* ASSIGNED TASK
For the entries below, the result should be an exact transcription of the lines from the one with "[INFO] running content recognition" up to and including the one with "[INFO] recognised: one", and only those.

* SUPPLIED INFORMATION
──────────────────────────────
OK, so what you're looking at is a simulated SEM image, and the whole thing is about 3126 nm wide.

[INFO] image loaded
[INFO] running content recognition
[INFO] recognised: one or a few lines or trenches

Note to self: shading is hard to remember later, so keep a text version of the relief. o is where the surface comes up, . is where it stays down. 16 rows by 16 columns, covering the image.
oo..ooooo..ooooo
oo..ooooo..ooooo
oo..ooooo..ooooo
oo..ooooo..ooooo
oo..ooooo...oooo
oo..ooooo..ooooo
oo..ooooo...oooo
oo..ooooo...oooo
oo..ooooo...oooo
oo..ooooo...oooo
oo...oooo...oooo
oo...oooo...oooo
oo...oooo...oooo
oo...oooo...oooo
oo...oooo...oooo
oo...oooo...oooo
──────────────────────────────

* EXERCISE SOLUTION
[INFO] running content recognition
[INFO] recognised: one or a few lines or trenches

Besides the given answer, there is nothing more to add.